◇ ◇ ◇ ◇ ◇ ◇ ◇
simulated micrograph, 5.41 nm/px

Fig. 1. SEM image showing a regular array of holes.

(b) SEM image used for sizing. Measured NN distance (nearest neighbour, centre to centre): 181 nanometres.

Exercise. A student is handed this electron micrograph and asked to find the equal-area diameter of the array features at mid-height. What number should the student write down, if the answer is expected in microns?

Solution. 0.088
◇ ◇ ◇ ◇ ◇ ◇ ◇

◆ Work item:
Copy the records. Each line should match exactly.

◆ Response:
simulated micrograph, 5.41 nm/px

Fig. 1. SEM image showing a regular array of holes.

(b) SEM image used for sizing. Measured NN distance (nearest neighbour, centre to centre): 181 nanometres.

Exercise. A student is handed this electron micrograph and asked to find the equal-area diameter of the array features at mid-height. What number should the student write down, if the answer is expected in microns?

Solution. 0.088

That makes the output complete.